- **Assigned task**
In the data below, the answer is the run of lines from the line containing "Log of one tool: vertical" through the line containing "The listed runs", both included; print it exactly and nothing else.

*** Opening of Excerpted data ***

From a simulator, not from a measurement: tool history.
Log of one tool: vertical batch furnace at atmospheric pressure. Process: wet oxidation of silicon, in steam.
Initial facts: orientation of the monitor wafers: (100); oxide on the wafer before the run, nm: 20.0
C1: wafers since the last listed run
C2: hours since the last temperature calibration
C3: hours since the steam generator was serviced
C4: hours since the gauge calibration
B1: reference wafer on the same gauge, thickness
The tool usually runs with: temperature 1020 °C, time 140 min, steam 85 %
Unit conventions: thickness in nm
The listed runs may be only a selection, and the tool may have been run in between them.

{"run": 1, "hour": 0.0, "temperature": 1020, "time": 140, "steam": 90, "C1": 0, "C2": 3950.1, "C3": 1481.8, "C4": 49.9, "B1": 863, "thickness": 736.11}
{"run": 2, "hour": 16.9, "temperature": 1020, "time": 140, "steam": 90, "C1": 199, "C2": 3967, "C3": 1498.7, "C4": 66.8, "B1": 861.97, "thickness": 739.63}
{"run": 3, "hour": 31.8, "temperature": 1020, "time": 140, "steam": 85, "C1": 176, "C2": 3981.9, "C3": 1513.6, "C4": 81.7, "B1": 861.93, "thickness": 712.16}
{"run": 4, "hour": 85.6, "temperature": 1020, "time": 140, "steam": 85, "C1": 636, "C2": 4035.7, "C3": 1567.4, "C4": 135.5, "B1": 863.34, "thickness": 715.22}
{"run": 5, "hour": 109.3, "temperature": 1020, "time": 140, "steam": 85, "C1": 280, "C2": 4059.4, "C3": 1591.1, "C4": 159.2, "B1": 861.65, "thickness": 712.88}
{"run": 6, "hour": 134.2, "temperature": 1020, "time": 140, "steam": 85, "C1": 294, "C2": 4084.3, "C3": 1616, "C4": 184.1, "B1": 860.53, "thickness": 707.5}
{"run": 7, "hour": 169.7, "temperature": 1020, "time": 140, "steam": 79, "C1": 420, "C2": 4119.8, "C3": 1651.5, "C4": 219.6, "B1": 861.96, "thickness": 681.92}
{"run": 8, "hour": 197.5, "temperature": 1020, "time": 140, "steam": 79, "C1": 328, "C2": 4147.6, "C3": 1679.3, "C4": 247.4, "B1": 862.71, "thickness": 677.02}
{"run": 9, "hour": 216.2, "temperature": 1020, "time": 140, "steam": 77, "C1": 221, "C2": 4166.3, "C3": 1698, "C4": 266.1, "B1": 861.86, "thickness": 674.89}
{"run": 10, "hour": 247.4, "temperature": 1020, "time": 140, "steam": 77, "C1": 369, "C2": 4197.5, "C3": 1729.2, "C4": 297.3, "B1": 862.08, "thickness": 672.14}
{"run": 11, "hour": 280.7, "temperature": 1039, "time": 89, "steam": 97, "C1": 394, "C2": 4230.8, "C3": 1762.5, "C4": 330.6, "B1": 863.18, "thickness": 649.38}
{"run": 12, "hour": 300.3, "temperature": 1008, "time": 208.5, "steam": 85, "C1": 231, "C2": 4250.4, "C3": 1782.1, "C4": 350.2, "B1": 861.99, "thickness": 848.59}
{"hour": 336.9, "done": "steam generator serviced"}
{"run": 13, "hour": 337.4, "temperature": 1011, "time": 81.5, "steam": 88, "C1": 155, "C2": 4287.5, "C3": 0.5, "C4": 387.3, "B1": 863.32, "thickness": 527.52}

*** Close of Excerpted data ***

- **Response box**
Log of one tool: vertical batch furnace at atmospheric pressure. Process: wet oxidation of silicon, in steam.
Initial facts: orientation of the monitor wafers: (100); oxide on the wafer before the run, nm: 20.0
C1: wafers since the last listed run
C2: hours since the last temperature calibration
C3: hours since the steam generator was serviced
C4: hours since the gauge calibration
B1: reference wafer on the same gauge, thickness
The tool usually runs with: temperature 1020 °C, time 140 min, steam 85 %
Unit conventions: thickness in nm
The listed runs may be only a selection, and the tool may have been run in between them.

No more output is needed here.